((

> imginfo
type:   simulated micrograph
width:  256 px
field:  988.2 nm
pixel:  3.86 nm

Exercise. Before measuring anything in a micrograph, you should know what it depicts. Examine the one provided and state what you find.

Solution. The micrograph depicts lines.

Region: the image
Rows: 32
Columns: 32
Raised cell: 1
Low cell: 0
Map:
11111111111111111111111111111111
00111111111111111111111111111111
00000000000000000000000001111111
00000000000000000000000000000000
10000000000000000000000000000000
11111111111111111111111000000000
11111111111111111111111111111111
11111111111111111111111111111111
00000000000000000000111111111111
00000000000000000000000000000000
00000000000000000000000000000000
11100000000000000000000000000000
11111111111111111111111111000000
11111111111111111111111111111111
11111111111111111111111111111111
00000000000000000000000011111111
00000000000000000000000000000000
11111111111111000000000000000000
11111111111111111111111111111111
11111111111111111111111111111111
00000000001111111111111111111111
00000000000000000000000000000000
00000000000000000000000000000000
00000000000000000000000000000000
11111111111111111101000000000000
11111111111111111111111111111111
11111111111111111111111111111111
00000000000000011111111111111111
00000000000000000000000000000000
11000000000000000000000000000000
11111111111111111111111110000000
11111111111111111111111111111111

))

- Activity -
What is needed is every line from the start of the entries through the line containing "11100000000000000000000000000000", returned word for word and nothing else.

- Answer area -
> imginfo
type:   simulated micrograph
width:  256 px
field:  988.2 nm
pixel:  3.86 nm

Exercise. Before measuring anything in a micrograph, you should know what it depicts. Examine the one provided and state what you find.

Solution. The micrograph depicts lines.

Region: the image
Rows: 32
Columns: 32
Raised cell: 1
Low cell: 0
Map:
11111111111111111111111111111111
00111111111111111111111111111111
00000000000000000000000001111111
00000000000000000000000000000000
10000000000000000000000000000000
11111111111111111111111000000000
11111111111111111111111111111111
11111111111111111111111111111111
00000000000000000000111111111111
00000000000000000000000000000000
00000000000000000000000000000000
11100000000000000000000000000000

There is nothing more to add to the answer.